Repeat verbatim only the lines from the opening of the material below through the one that contains "1. THE ISSUE".

» DATASET EXTRACT
────────
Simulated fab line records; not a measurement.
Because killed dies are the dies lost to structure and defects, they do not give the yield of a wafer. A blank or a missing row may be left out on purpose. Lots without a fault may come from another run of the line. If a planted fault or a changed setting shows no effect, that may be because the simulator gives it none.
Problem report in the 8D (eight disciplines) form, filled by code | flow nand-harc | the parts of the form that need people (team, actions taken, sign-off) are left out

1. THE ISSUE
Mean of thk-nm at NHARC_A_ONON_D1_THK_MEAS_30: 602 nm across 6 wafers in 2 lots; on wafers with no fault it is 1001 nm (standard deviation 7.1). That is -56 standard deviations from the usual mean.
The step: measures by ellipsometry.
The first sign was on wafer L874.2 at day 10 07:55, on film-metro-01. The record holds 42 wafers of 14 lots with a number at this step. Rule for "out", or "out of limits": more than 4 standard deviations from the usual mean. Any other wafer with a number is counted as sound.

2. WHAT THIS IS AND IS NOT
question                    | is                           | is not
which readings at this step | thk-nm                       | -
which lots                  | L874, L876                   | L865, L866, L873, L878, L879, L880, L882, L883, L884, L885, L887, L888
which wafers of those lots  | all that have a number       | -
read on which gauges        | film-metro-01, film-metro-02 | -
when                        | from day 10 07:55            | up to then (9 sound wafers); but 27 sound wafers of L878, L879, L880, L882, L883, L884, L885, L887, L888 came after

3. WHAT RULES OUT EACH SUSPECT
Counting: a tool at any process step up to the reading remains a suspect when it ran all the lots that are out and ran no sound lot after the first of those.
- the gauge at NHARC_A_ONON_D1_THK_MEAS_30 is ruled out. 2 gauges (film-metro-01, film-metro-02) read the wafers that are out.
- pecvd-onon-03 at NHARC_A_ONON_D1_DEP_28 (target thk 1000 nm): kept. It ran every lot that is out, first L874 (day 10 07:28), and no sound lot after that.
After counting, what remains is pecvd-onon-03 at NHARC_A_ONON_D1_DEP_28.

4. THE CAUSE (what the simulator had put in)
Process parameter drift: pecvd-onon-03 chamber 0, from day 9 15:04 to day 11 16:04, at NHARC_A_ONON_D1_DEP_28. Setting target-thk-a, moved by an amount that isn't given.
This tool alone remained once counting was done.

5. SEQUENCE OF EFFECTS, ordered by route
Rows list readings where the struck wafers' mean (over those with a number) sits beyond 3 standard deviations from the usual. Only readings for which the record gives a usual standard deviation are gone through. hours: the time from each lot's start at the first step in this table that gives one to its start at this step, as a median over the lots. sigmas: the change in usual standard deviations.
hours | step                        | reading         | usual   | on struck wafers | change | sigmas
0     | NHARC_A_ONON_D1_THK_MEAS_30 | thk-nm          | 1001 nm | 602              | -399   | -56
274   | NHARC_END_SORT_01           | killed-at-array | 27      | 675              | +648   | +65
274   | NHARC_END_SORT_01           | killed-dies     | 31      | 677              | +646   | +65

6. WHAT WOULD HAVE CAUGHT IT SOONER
────────

» WRITTEN RESPONSE
Simulated fab line records; not a measurement.
Because killed dies are the dies lost to structure and defects, they do not give the yield of a wafer. A blank or a missing row may be left out on purpose. Lots without a fault may come from another run of the line. If a planted fault or a changed setting shows no effect, that may be because the simulator gives it none.
Problem report in the 8D (eight disciplines) form, filled by code | flow nand-harc | the parts of the form that need people (team, actions taken, sign-off) are left out

1. THE ISSUE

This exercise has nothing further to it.